== Work order ==
What are the lines of the listing below, word for word, from the first down to the one that contains "<key><raised>+</raised><low>.</low></key>"?

Recorded data: Begin
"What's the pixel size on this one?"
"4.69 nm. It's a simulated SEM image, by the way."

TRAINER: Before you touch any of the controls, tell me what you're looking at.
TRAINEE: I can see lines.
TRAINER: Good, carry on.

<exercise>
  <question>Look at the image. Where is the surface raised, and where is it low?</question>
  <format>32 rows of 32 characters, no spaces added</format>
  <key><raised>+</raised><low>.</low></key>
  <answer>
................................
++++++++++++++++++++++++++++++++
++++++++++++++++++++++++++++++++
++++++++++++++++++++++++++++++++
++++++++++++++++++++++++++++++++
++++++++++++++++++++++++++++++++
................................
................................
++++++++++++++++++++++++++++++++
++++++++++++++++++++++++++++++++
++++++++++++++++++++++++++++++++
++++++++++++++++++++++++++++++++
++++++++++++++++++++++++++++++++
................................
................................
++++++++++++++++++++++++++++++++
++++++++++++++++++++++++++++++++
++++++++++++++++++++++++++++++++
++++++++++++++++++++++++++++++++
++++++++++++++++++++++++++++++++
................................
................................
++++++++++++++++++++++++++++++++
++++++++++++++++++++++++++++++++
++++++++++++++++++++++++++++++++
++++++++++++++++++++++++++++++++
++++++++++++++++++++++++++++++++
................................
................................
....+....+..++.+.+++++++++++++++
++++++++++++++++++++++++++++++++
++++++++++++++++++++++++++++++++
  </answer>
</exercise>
Recorded data: End

== Task result ==
"What's the pixel size on this one?"
"4.69 nm. It's a simulated SEM image, by the way."

TRAINER: Before you touch any of the controls, tell me what you're looking at.
TRAINEE: I can see lines.
TRAINER: Good, carry on.

<exercise>
  <question>Look at the image. Where is the surface raised, and where is it low?</question>
  <format>32 rows of 32 characters, no spaces added</format>
  <key><raised>+</raised><low>.</low></key>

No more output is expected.